**AVAILABLE DATA**
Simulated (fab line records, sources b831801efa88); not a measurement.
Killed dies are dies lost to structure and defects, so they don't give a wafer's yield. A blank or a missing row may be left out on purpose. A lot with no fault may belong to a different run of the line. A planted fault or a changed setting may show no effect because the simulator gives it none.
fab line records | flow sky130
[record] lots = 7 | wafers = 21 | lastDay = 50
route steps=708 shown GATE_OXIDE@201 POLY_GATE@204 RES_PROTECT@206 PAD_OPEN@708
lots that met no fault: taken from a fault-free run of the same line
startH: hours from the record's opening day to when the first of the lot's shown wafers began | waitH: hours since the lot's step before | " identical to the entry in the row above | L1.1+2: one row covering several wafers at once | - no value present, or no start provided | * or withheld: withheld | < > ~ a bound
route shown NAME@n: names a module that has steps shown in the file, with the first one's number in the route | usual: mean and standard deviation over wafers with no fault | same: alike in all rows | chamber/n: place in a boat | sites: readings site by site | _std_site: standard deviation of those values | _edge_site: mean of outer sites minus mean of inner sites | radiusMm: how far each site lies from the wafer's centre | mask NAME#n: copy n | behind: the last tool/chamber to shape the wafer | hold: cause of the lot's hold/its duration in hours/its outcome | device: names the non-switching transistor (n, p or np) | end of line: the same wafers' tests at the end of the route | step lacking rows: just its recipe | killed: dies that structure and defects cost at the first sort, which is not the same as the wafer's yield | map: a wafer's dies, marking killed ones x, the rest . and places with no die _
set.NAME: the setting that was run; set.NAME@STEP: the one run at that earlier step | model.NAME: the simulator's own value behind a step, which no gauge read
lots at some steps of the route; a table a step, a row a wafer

**ASSIGNED TASK**
Reproduce the data, keeping every line exactly the same.

**WORKED SOLUTION**
Simulated (fab line records, sources b831801efa88); not a measurement.
Killed dies are dies lost to structure and defects, so they don't give a wafer's yield. A blank or a missing row may be left out on purpose. A lot with no fault may belong to a different run of the line. A planted fault or a changed setting may show no effect because the simulator gives it none.
fab line records | flow sky130
[record] lots = 7 | wafers = 21 | lastDay = 50
route steps=708 shown GATE_OXIDE@201 POLY_GATE@204 RES_PROTECT@206 PAD_OPEN@708
lots that met no fault: taken from a fault-free run of the same line
startH: hours from the record's opening day to when the first of the lot's shown wafers began | waitH: hours since the lot's step before | " identical to the entry in the row above | L1.1+2: one row covering several wafers at once | - no value present, or no start provided | * or withheld: withheld | < > ~ a bound
route shown NAME@n: names a module that has steps shown in the file, with the first one's number in the route | usual: mean and standard deviation over wafers with no fault | same: alike in all rows | chamber/n: place in a boat | sites: readings site by site | _std_site: standard deviation of those values | _edge_site: mean of outer sites minus mean of inner sites | radiusMm: how far each site lies from the wafer's centre | mask NAME#n: copy n | behind: the last tool/chamber to shape the wafer | hold: cause of the lot's hold/its duration in hours/its outcome | device: names the non-switching transistor (n, p or np) | end of line: the same wafers' tests at the end of the route | step lacking rows: just its recipe | killed: dies that structure and defects cost at the first sort, which is not the same as the wafer's yield | map: a wafer's dies, marking killed ones x, the rest . and places with no die _
set.NAME: the setting that was run; set.NAME@STEP: the one run at that earlier step | model.NAME: the simulator's own value behind a step, which no gauge read
lots at some steps of the route; a table a step, a row a wafer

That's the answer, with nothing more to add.